▶ [Required action]
Set down exactly the lines of the records from the top to the line containing "the cross-section changed."; include both.

= Beginning of Section =
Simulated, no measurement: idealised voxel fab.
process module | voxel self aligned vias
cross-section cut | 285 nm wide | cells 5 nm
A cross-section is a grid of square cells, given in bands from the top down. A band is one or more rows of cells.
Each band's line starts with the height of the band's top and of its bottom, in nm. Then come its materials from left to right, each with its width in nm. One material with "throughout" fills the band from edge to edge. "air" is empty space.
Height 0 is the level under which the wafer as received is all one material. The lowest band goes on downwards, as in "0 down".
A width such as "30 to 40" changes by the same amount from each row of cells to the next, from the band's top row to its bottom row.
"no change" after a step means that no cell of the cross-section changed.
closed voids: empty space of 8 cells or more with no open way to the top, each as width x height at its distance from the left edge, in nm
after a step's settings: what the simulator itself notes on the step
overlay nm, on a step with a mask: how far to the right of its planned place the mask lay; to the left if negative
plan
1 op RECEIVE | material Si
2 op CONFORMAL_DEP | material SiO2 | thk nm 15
= End of Section =

▶ [Written solution]
Simulated, no measurement: idealised voxel fab.
process module | voxel self aligned vias
cross-section cut | 285 nm wide | cells 5 nm
A cross-section is a grid of square cells, given in bands from the top down. A band is one or more rows of cells.
Each band's line starts with the height of the band's top and of its bottom, in nm. Then come its materials from left to right, each with its width in nm. One material with "throughout" fills the band from edge to edge. "air" is empty space.
Height 0 is the level under which the wafer as received is all one material. The lowest band goes on downwards, as in "0 down".
A width such as "30 to 40" changes by the same amount from each row of cells to the next, from the band's top row to its bottom row.
"no change" after a step means that no cell of the cross-section changed.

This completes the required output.